### Assigned task
Retype the entries exactly. Include every line.

### Data extract
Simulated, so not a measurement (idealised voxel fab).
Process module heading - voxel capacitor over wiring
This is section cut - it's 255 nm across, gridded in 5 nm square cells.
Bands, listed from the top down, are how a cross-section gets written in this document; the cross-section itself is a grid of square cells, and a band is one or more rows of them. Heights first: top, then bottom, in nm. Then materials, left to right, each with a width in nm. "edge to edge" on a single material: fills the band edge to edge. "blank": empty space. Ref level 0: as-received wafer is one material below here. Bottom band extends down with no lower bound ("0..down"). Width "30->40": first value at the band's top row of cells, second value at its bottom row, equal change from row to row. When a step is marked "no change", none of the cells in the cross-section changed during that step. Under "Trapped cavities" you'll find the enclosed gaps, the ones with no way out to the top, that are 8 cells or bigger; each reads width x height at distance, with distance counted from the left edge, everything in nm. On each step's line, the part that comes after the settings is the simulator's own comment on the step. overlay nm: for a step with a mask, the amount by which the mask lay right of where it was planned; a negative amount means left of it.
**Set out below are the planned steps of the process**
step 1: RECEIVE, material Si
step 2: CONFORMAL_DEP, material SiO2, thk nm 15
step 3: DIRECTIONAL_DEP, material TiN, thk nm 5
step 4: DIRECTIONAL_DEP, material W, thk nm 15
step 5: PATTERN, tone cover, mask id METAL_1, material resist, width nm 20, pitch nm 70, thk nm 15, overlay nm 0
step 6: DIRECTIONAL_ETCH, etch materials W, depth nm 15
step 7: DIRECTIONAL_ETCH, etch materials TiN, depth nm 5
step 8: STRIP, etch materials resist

### Task response
Simulated, so not a measurement (idealised voxel fab).
Process module heading - voxel capacitor over wiring
This is section cut - it's 255 nm across, gridded in 5 nm square cells.
Bands, listed from the top down, are how a cross-section gets written in this document; the cross-section itself is a grid of square cells, and a band is one or more rows of them. Heights first: top, then bottom, in nm. Then materials, left to right, each with a width in nm. "edge to edge" on a single material: fills the band edge to edge. "blank": empty space. Ref level 0: as-received wafer is one material below here. Bottom band extends down with no lower bound ("0..down"). Width "30->40": first value at the band's top row of cells, second value at its bottom row, equal change from row to row. When a step is marked "no change", none of the cells in the cross-section changed during that step. Under "Trapped cavities" you'll find the enclosed gaps, the ones with no way out to the top, that are 8 cells or bigger; each reads width x height at distance, with distance counted from the left edge, everything in nm. On each step's line, the part that comes after the settings is the simulator's own comment on the step. overlay nm: for a step with a mask, the amount by which the mask lay right of where it was planned; a negative amount means left of it.
**Set out below are the planned steps of the process**
step 1: RECEIVE, material Si
step 2: CONFORMAL_DEP, material SiO2, thk nm 15
step 3: DIRECTIONAL_DEP, material TiN, thk nm 5
step 4: DIRECTIONAL_DEP, material W, thk nm 15
step 5: PATTERN, tone cover, mask id METAL_1, material resist, width nm 20, pitch nm 70, thk nm 15, overlay nm 0
step 6: DIRECTIONAL_ETCH, etch materials W, depth nm 15
step 7: DIRECTIONAL_ETCH, etch materials TiN, depth nm 5
step 8: STRIP, etch materials resist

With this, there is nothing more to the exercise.